Work item: Write down, unchanged, the entries from the first line through the line holding "Run 9 measured depth_nm 68.454 nm.". Include no other line.

::::

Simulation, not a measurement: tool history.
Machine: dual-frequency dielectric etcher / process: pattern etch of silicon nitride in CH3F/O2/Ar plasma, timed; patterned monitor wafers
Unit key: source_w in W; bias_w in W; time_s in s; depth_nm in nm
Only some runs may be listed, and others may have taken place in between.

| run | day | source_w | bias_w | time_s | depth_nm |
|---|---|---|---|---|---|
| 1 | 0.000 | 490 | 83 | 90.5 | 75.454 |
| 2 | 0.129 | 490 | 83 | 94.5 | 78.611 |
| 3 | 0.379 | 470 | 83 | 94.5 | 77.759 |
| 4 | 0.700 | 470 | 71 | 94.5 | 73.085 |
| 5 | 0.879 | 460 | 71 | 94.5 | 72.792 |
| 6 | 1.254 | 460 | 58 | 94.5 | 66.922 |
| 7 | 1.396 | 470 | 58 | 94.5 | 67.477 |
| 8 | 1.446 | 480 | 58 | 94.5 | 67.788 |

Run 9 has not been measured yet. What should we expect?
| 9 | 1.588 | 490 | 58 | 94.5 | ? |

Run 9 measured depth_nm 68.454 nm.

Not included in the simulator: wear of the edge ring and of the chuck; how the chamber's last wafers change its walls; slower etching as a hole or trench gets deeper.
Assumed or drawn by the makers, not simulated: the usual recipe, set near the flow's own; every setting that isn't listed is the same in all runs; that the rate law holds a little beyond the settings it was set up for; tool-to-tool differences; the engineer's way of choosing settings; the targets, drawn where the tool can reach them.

::::

Exercise output:
Simulation, not a measurement: tool history.
Machine: dual-frequency dielectric etcher / process: pattern etch of silicon nitride in CH3F/O2/Ar plasma, timed; patterned monitor wafers
Unit key: source_w in W; bias_w in W; time_s in s; depth_nm in nm
Only some runs may be listed, and others may have taken place in between.

| run | day | source_w | bias_w | time_s | depth_nm |
|---|---|---|---|---|---|
| 1 | 0.000 | 490 | 83 | 90.5 | 75.454 |
| 2 | 0.129 | 490 | 83 | 94.5 | 78.611 |
| 3 | 0.379 | 470 | 83 | 94.5 | 77.759 |
| 4 | 0.700 | 470 | 71 | 94.5 | 73.085 |
| 5 | 0.879 | 460 | 71 | 94.5 | 72.792 |
| 6 | 1.254 | 460 | 58 | 94.5 | 66.922 |
| 7 | 1.396 | 470 | 58 | 94.5 | 67.477 |
| 8 | 1.446 | 480 | 58 | 94.5 | 67.788 |

Run 9 has not been measured yet. What should we expect?
| 9 | 1.588 | 490 | 58 | 94.5 | ? |

Run 9 measured depth_nm 68.454 nm.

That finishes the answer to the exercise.